> REQUIRED ACTION
Please return the records below exactly as they stand.

-- -- --

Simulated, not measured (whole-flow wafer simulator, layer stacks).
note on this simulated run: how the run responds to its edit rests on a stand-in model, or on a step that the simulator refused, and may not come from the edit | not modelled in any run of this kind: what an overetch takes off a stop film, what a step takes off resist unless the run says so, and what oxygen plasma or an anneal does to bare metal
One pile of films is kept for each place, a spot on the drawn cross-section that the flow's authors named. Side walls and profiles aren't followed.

-- -- --

> EXERCISE RESPONSE
Simulated, not measured (whole-flow wafer simulator, layer stacks).
note on this simulated run: how the run responds to its edit rests on a stand-in model, or on a step that the simulator refused, and may not come from the edit | not modelled in any run of this kind: what an overetch takes off a stop film, what a step takes off resist unless the run says so, and what oxygen plasma or an anneal does to bare metal
One pile of films is kept for each place, a spot on the drawn cross-section that the flow's authors named. Side walls and profiles aren't followed.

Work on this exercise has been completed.